--------------------------------------------------

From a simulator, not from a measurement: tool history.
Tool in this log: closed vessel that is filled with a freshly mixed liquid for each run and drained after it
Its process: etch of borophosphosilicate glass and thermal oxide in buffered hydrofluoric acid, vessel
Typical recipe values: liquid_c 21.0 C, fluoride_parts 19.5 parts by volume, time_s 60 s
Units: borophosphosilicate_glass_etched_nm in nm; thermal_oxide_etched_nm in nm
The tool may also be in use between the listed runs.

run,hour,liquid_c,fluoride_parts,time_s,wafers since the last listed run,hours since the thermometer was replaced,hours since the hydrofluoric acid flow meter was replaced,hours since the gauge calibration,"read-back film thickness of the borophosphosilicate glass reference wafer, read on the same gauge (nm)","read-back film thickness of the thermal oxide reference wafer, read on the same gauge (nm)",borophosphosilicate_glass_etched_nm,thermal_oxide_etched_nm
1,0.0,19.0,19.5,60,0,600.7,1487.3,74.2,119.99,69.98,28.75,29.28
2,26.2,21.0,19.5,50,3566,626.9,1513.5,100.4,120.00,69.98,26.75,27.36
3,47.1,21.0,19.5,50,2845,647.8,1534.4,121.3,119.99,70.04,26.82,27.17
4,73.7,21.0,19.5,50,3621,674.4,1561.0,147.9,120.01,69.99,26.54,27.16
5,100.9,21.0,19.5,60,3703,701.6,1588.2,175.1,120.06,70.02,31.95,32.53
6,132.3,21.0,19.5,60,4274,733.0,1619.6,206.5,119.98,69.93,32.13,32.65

--------------------------------------------------

*WORK ORDER:* Copy out the lines above exactly, beginning at the one that contains "Its process: etch" and ending at the one that contains "Units: borophosphosilicate_glass_etched_nm in".

*EXPECTED ANSWER:*
Its process: etch of borophosphosilicate glass and thermal oxide in buffered hydrofluoric acid, vessel
Typical recipe values: liquid_c 21.0 C, fluoride_parts 19.5 parts by volume, time_s 60 s
Units: borophosphosilicate_glass_etched_nm in nm; thermal_oxide_etched_nm in nm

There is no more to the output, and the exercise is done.